Entries supplied:
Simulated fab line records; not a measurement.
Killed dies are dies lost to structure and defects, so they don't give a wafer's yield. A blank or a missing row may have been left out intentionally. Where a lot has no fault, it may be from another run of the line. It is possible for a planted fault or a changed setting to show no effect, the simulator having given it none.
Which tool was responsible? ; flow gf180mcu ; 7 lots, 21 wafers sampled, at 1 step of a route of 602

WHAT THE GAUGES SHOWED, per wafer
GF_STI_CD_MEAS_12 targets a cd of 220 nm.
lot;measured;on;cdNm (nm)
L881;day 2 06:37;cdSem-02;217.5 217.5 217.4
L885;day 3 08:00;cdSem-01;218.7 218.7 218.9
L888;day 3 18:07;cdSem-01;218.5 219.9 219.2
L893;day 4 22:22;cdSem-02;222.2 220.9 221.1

Brief:
Print every record above exactly as written.

Response:
Simulated fab line records; not a measurement.
Killed dies are dies lost to structure and defects, so they don't give a wafer's yield. A blank or a missing row may have been left out intentionally. Where a lot has no fault, it may be from another run of the line. It is possible for a planted fault or a changed setting to show no effect, the simulator having given it none.
Which tool was responsible? ; flow gf180mcu ; 7 lots, 21 wafers sampled, at 1 step of a route of 602

WHAT THE GAUGES SHOWED, per wafer
GF_STI_CD_MEAS_12 targets a cd of 220 nm.
lot;measured;on;cdNm (nm)
L881;day 2 06:37;cdSem-02;217.5 217.5 217.4
L885;day 3 08:00;cdSem-01;218.7 218.7 218.9
L888;day 3 18:07;cdSem-01;218.5 219.9 219.2
L893;day 4 22:22;cdSem-02;222.2 220.9 221.1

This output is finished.